# WORK INSTRUCTION
Return all of the material that follows, keeping each line exactly as it is.

# DATA SHOWN
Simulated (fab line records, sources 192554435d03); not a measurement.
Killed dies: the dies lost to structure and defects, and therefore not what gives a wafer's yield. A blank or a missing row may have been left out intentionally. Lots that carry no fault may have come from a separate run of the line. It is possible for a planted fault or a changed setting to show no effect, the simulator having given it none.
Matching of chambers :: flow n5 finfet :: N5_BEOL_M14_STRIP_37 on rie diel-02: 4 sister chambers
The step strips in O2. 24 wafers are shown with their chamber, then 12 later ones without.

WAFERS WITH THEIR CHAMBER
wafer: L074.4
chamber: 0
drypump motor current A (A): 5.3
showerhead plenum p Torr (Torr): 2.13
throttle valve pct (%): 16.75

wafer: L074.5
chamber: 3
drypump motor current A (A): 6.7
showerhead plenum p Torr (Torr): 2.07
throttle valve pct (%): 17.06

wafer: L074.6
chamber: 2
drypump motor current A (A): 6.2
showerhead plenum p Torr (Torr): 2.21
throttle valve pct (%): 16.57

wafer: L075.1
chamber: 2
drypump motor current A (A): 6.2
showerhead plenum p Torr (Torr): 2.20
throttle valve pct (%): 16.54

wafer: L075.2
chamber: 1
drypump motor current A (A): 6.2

# TASK RESULT
Simulated (fab line records, sources 192554435d03); not a measurement.
Killed dies: the dies lost to structure and defects, and therefore not what gives a wafer's yield. A blank or a missing row may have been left out intentionally. Lots that carry no fault may have come from a separate run of the line. It is possible for a planted fault or a changed setting to show no effect, the simulator having given it none.
Matching of chambers :: flow n5 finfet :: N5_BEOL_M14_STRIP_37 on rie diel-02: 4 sister chambers
The step strips in O2. 24 wafers are shown with their chamber, then 12 later ones without.

WAFERS WITH THEIR CHAMBER
wafer: L074.4
chamber: 0
drypump motor current A (A): 5.3
showerhead plenum p Torr (Torr): 2.13
throttle valve pct (%): 16.75

wafer: L074.5
chamber: 3
drypump motor current A (A): 6.7
showerhead plenum p Torr (Torr): 2.07
throttle valve pct (%): 17.06

wafer: L074.6
chamber: 2
drypump motor current A (A): 6.2
showerhead plenum p Torr (Torr): 2.21
throttle valve pct (%): 16.57

wafer: L075.1
chamber: 2
drypump motor current A (A): 6.2
showerhead plenum p Torr (Torr): 2.20
throttle valve pct (%): 16.54

wafer: L075.2
chamber: 1
drypump motor current A (A): 6.2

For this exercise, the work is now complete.